• **WORK ITEM**
An exact copy of all entries is the expected answer.

• **INFORMATION SHOWN**
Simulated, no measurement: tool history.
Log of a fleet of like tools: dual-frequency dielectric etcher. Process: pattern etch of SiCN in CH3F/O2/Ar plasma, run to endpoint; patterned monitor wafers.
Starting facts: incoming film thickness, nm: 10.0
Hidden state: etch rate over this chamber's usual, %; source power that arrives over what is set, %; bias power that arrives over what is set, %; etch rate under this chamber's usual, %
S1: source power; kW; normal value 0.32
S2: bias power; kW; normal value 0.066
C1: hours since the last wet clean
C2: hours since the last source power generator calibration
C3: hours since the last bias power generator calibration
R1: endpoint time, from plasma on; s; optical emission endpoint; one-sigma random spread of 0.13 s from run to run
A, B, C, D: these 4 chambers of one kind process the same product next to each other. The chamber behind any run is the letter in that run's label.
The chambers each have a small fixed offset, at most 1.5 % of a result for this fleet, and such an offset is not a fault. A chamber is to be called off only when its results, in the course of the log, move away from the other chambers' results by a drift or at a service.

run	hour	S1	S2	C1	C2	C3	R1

• **WRITTEN ANSWER**
Simulated, no measurement: tool history.
Log of a fleet of like tools: dual-frequency dielectric etcher. Process: pattern etch of SiCN in CH3F/O2/Ar plasma, run to endpoint; patterned monitor wafers.
Starting facts: incoming film thickness, nm: 10.0
Hidden state: etch rate over this chamber's usual, %; source power that arrives over what is set, %; bias power that arrives over what is set, %; etch rate under this chamber's usual, %
S1: source power; kW; normal value 0.32
S2: bias power; kW; normal value 0.066
C1: hours since the last wet clean
C2: hours since the last source power generator calibration
C3: hours since the last bias power generator calibration
R1: endpoint time, from plasma on; s; optical emission endpoint; one-sigma random spread of 0.13 s from run to run
A, B, C, D: these 4 chambers of one kind process the same product next to each other. The chamber behind any run is the letter in that run's label.
The chambers each have a small fixed offset, at most 1.5 % of a result for this fleet, and such an offset is not a fault. A chamber is to be called off only when its results, in the course of the log, move away from the other chambers' results by a drift or at a service.

run	hour	S1	S2	C1	C2	C3	R1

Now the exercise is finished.